[[ Data records, beginning ]]

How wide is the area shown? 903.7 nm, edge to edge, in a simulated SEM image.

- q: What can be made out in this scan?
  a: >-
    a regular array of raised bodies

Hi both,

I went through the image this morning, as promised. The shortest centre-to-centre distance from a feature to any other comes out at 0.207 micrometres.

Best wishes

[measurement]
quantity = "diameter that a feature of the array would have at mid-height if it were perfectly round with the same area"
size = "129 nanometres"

[[ Data records, end ]]

Type out again, exactly as written, the lines from the beginning of the material through the one containing "[measurement]".

#### Task answer
How wide is the area shown? 903.7 nm, edge to edge, in a simulated SEM image.

- q: What can be made out in this scan?
  a: >-
    a regular array of raised bodies

Hi both,

I went through the image this morning, as promised. The shortest centre-to-centre distance from a feature to any other comes out at 0.207 micrometres.

Best wishes

[measurement]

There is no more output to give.